Data records
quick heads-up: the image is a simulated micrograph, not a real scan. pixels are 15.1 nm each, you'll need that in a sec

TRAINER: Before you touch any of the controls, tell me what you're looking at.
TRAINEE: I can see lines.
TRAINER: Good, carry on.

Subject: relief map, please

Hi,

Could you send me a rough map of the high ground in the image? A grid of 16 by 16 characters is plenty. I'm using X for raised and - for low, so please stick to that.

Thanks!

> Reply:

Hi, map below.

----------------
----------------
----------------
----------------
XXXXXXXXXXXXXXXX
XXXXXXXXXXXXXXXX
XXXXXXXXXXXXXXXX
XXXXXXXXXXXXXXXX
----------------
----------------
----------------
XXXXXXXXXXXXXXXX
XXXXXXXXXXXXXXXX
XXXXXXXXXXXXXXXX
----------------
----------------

Exercise
Starting at the first line of the listing, retype every line up to and including the one with "TRAINER: Good, carry on.".

Written response
quick heads-up: the image is a simulated micrograph, not a real scan. pixels are 15.1 nm each, you'll need that in a sec

TRAINER: Before you touch any of the controls, tell me what you're looking at.
TRAINEE: I can see lines.
TRAINER: Good, carry on.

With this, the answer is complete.